(Task item): Could you print every entry below exactly as given?

(Extracted entries):
------------

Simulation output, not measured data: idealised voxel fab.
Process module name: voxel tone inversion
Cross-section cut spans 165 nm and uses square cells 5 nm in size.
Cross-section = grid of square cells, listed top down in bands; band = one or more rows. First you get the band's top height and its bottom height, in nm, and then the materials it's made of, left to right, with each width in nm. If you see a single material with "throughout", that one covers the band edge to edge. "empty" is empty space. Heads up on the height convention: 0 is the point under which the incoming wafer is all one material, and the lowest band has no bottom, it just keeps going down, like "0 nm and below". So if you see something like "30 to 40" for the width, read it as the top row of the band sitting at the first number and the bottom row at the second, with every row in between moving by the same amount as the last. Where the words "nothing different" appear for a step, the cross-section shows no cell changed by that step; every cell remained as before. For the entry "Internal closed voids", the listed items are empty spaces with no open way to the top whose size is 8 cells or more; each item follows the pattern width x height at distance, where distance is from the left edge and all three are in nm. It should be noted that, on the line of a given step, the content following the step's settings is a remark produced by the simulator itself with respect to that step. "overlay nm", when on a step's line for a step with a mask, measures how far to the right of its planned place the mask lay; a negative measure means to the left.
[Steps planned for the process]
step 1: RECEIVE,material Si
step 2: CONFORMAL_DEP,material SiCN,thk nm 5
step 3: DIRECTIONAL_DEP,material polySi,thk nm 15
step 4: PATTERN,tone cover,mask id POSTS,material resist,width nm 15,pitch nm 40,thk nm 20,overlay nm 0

------------

(Task result):
Simulation output, not measured data: idealised voxel fab.
Process module name: voxel tone inversion
Cross-section cut spans 165 nm and uses square cells 5 nm in size.
Cross-section = grid of square cells, listed top down in bands; band = one or more rows. First you get the band's top height and its bottom height, in nm, and then the materials it's made of, left to right, with each width in nm. If you see a single material with "throughout", that one covers the band edge to edge. "empty" is empty space. Heads up on the height convention: 0 is the point under which the incoming wafer is all one material, and the lowest band has no bottom, it just keeps going down, like "0 nm and below". So if you see something like "30 to 40" for the width, read it as the top row of the band sitting at the first number and the bottom row at the second, with every row in between moving by the same amount as the last. Where the words "nothing different" appear for a step, the cross-section shows no cell changed by that step; every cell remained as before. For the entry "Internal closed voids", the listed items are empty spaces with no open way to the top whose size is 8 cells or more; each item follows the pattern width x height at distance, where distance is from the left edge and all three are in nm. It should be noted that, on the line of a given step, the content following the step's settings is a remark produced by the simulator itself with respect to that step. "overlay nm", when on a step's line for a step with a mask, measures how far to the right of its planned place the mask lay; a negative measure means to the left.
[Steps planned for the process]
step 1: RECEIVE,material Si
step 2: CONFORMAL_DEP,material SiCN,thk nm 5
step 3: DIRECTIONAL_DEP,material polySi,thk nm 15
step 4: PATTERN,tone cover,mask id POSTS,material resist,width nm 15,pitch nm 40,thk nm 20,overlay nm 0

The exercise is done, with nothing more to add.